- _Work instruction_: Word for word, repeat each of the records below.

Top of Source information

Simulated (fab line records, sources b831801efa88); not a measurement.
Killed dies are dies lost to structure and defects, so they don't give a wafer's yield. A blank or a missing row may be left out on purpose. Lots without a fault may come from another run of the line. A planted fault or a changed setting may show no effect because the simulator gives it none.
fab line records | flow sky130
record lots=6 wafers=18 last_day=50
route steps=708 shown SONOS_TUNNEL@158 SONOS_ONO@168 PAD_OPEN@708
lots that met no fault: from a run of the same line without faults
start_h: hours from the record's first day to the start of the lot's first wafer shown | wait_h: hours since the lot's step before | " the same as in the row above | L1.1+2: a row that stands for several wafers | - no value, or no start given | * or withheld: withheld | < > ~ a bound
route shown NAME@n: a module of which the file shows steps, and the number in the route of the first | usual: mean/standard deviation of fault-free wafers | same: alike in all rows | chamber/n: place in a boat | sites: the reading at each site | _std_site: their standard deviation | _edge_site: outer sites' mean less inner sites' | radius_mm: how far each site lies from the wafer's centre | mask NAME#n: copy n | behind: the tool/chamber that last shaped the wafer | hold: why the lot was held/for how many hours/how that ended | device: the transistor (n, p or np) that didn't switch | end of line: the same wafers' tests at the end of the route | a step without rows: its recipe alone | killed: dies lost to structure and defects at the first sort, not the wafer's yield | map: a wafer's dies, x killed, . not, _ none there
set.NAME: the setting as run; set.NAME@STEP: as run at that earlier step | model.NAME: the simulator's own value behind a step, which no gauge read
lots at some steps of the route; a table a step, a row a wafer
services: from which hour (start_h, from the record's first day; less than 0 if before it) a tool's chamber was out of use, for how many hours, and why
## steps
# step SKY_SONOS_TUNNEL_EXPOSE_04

Bottom of Source information

- _Your response_:
Simulated (fab line records, sources b831801efa88); not a measurement.
Killed dies are dies lost to structure and defects, so they don't give a wafer's yield. A blank or a missing row may be left out on purpose. Lots without a fault may come from another run of the line. A planted fault or a changed setting may show no effect because the simulator gives it none.
fab line records | flow sky130
record lots=6 wafers=18 last_day=50
route steps=708 shown SONOS_TUNNEL@158 SONOS_ONO@168 PAD_OPEN@708
lots that met no fault: from a run of the same line without faults
start_h: hours from the record's first day to the start of the lot's first wafer shown | wait_h: hours since the lot's step before | " the same as in the row above | L1.1+2: a row that stands for several wafers | - no value, or no start given | * or withheld: withheld | < > ~ a bound
route shown NAME@n: a module of which the file shows steps, and the number in the route of the first | usual: mean/standard deviation of fault-free wafers | same: alike in all rows | chamber/n: place in a boat | sites: the reading at each site | _std_site: their standard deviation | _edge_site: outer sites' mean less inner sites' | radius_mm: how far each site lies from the wafer's centre | mask NAME#n: copy n | behind: the tool/chamber that last shaped the wafer | hold: why the lot was held/for how many hours/how that ended | device: the transistor (n, p or np) that didn't switch | end of line: the same wafers' tests at the end of the route | a step without rows: its recipe alone | killed: dies lost to structure and defects at the first sort, not the wafer's yield | map: a wafer's dies, x killed, . not, _ none there
set.NAME: the setting as run; set.NAME@STEP: as run at that earlier step | model.NAME: the simulator's own value behind a step, which no gauge read
lots at some steps of the route; a table a step, a row a wafer
services: from which hour (start_h, from the record's first day; less than 0 if before it) a tool's chamber was out of use, for how many hours, and why
## steps
# step SKY_SONOS_TUNNEL_EXPOSE_04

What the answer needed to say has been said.